BEGIN

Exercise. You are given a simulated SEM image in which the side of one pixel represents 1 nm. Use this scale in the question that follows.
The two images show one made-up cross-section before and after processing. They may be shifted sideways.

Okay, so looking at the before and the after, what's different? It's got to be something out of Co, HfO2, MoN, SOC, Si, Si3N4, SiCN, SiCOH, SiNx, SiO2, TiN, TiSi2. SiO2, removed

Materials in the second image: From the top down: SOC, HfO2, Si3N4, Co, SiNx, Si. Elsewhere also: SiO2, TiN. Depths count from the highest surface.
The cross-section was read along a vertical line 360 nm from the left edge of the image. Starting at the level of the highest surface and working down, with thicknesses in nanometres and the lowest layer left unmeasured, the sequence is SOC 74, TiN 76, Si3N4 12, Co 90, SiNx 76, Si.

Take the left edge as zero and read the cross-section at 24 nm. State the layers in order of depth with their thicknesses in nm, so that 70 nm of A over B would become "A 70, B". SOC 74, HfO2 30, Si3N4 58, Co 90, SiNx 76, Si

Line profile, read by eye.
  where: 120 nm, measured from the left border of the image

END

● WORK INSTRUCTION
Could you repeat every record above exactly as it appears?

● YOUR SOLUTION
Exercise. You are given a simulated SEM image in which the side of one pixel represents 1 nm. Use this scale in the question that follows.
The two images show one made-up cross-section before and after processing. They may be shifted sideways.

Okay, so looking at the before and the after, what's different? It's got to be something out of Co, HfO2, MoN, SOC, Si, Si3N4, SiCN, SiCOH, SiNx, SiO2, TiN, TiSi2. SiO2, removed

Materials in the second image: From the top down: SOC, HfO2, Si3N4, Co, SiNx, Si. Elsewhere also: SiO2, TiN. Depths count from the highest surface.
The cross-section was read along a vertical line 360 nm from the left edge of the image. Starting at the level of the highest surface and working down, with thicknesses in nanometres and the lowest layer left unmeasured, the sequence is SOC 74, TiN 76, Si3N4 12, Co 90, SiNx 76, Si.

Take the left edge as zero and read the cross-section at 24 nm. State the layers in order of depth with their thicknesses in nm, so that 70 nm of A over B would become "A 70, B". SOC 74, HfO2 30, Si3N4 58, Co 90, SiNx 76, Si

Line profile, read by eye.
  where: 120 nm, measured from the left border of the image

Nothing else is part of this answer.